Entries shown ::
=====

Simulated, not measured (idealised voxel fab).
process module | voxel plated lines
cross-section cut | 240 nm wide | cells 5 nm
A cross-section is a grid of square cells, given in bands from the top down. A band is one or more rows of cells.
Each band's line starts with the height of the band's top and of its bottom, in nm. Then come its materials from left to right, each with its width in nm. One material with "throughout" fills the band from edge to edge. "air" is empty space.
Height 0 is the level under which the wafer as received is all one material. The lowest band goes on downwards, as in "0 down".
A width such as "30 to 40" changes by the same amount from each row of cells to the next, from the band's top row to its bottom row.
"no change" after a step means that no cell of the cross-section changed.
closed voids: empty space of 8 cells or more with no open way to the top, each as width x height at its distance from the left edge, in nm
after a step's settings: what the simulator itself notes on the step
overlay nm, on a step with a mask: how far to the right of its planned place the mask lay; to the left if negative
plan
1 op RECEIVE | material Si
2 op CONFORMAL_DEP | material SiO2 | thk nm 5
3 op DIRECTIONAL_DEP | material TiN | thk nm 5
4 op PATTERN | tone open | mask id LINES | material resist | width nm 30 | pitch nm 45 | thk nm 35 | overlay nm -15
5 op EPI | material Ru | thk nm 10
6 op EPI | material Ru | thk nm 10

=====

Task item :: Type the records again in full, matching them exactly.

Task response ::
Simulated, not measured (idealised voxel fab).
process module | voxel plated lines
cross-section cut | 240 nm wide | cells 5 nm
A cross-section is a grid of square cells, given in bands from the top down. A band is one or more rows of cells.
Each band's line starts with the height of the band's top and of its bottom, in nm. Then come its materials from left to right, each with its width in nm. One material with "throughout" fills the band from edge to edge. "air" is empty space.
Height 0 is the level under which the wafer as received is all one material. The lowest band goes on downwards, as in "0 down".
A width such as "30 to 40" changes by the same amount from each row of cells to the next, from the band's top row to its bottom row.
"no change" after a step means that no cell of the cross-section changed.
closed voids: empty space of 8 cells or more with no open way to the top, each as width x height at its distance from the left edge, in nm
after a step's settings: what the simulator itself notes on the step
overlay nm, on a step with a mask: how far to the right of its planned place the mask lay; to the left if negative
plan
1 op RECEIVE | material Si
2 op CONFORMAL_DEP | material SiO2 | thk nm 5
3 op DIRECTIONAL_DEP | material TiN | thk nm 5
4 op PATTERN | tone open | mask id LINES | material resist | width nm 30 | pitch nm 45 | thk nm 35 | overlay nm -15
5 op EPI | material Ru | thk nm 10
6 op EPI | material Ru | thk nm 10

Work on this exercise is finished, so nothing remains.